▸ **WORK TASK**
Only the lines from the beginning of the data below through the line containing "startH: the number" belong in the response, each copied exactly.

▸ **STUDY MATERIAL**
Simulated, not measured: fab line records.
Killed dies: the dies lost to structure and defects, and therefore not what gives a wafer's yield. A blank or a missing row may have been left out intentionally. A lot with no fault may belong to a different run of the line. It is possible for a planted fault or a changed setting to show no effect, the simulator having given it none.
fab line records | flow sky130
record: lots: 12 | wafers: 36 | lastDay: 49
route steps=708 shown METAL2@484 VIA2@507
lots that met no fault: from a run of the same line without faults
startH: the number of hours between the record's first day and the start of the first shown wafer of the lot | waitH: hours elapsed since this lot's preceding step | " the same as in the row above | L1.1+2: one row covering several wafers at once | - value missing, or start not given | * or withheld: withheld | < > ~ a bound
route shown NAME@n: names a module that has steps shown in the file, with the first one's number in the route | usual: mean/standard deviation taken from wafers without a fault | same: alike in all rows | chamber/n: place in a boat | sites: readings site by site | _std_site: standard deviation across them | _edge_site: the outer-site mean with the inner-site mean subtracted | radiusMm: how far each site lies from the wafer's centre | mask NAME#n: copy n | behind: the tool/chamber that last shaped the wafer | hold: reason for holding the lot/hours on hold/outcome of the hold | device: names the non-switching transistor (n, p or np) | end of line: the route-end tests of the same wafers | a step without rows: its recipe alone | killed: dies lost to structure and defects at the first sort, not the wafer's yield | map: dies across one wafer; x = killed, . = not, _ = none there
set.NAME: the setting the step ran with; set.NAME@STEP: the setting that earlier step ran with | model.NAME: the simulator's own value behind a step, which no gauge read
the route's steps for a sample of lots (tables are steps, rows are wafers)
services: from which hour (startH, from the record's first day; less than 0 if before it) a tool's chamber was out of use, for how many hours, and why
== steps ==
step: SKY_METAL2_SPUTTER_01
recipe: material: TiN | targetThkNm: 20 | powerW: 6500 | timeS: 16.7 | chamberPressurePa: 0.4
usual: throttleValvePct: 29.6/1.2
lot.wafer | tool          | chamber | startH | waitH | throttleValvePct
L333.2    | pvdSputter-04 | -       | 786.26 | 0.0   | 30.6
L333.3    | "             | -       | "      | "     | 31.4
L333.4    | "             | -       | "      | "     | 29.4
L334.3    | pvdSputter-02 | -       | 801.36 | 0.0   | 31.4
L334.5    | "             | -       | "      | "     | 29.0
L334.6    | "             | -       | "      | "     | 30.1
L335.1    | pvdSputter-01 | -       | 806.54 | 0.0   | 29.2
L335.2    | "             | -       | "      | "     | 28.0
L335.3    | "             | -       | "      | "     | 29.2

▸ **TASK RESULT**
Simulated, not measured: fab line records.
Killed dies: the dies lost to structure and defects, and therefore not what gives a wafer's yield. A blank or a missing row may have been left out intentionally. A lot with no fault may belong to a different run of the line. It is possible for a planted fault or a changed setting to show no effect, the simulator having given it none.
fab line records | flow sky130
record: lots: 12 | wafers: 36 | lastDay: 49
route steps=708 shown METAL2@484 VIA2@507
lots that met no fault: from a run of the same line without faults
startH: the number of hours between the record's first day and the start of the first shown wafer of the lot | waitH: hours elapsed since this lot's preceding step | " the same as in the row above | L1.1+2: one row covering several wafers at once | - value missing, or start not given | * or withheld: withheld | < > ~ a bound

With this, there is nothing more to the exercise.